Starting with the first line and ending with the last, transcribe the data exactly.

== == ==

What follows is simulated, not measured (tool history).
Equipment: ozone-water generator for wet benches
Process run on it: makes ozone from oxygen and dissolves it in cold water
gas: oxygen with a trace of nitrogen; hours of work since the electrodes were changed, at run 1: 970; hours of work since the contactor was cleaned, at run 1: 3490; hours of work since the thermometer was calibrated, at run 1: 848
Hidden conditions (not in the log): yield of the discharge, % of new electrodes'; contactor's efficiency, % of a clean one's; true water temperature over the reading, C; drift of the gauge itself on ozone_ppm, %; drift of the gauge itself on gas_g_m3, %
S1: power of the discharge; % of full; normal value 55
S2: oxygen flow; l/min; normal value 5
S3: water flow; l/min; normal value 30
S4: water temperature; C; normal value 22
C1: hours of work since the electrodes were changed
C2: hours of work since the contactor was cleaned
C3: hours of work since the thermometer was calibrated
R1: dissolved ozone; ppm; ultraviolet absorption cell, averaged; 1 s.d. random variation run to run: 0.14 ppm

== == ==

*EXERCISE RESULT*.
What follows is simulated, not measured (tool history).
Equipment: ozone-water generator for wet benches
Process run on it: makes ozone from oxygen and dissolves it in cold water
gas: oxygen with a trace of nitrogen; hours of work since the electrodes were changed, at run 1: 970; hours of work since the contactor was cleaned, at run 1: 3490; hours of work since the thermometer was calibrated, at run 1: 848
Hidden conditions (not in the log): yield of the discharge, % of new electrodes'; contactor's efficiency, % of a clean one's; true water temperature over the reading, C; drift of the gauge itself on ozone_ppm, %; drift of the gauge itself on gas_g_m3, %
S1: power of the discharge; % of full; normal value 55
S2: oxygen flow; l/min; normal value 5
S3: water flow; l/min; normal value 30
S4: water temperature; C; normal value 22
C1: hours of work since the electrodes were changed
C2: hours of work since the contactor was cleaned
C3: hours of work since the thermometer was calibrated
R1: dissolved ozone; ppm; ultraviolet absorption cell, averaged; 1 s.d. random variation run to run: 0.14 ppm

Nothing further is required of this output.